------

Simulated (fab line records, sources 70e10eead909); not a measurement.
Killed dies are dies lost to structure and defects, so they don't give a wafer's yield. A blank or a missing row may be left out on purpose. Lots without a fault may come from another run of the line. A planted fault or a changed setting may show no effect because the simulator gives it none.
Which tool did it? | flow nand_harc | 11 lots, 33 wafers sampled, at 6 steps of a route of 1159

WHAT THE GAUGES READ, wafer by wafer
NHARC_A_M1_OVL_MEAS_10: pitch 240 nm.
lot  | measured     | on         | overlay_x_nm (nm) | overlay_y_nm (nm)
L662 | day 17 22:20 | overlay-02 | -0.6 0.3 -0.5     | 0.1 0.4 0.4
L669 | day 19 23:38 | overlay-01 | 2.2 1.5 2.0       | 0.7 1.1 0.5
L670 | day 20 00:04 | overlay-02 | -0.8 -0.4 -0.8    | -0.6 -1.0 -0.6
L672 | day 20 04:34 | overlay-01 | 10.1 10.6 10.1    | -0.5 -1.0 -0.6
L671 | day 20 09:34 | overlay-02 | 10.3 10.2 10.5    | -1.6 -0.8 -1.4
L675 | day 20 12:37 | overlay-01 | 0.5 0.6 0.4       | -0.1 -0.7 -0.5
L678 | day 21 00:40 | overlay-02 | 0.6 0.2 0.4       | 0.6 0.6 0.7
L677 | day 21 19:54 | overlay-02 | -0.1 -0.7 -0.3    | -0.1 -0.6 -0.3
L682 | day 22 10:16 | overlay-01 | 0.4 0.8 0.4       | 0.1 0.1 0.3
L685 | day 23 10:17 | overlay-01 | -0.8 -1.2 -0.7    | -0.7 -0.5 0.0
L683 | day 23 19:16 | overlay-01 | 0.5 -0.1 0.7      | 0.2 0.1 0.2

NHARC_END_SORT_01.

------

Copy, please, exactly the lines that start at the first line of the data and end at the line containing "Killed dies are", both kept and no others.

Written solution:
Simulated (fab line records, sources 70e10eead909); not a measurement.
Killed dies are dies lost to structure and defects, so they don't give a wafer's yield. A blank or a missing row may be left out on purpose. Lots without a fault may come from another run of the line. A planted fault or a changed setting may show no effect because the simulator gives it none.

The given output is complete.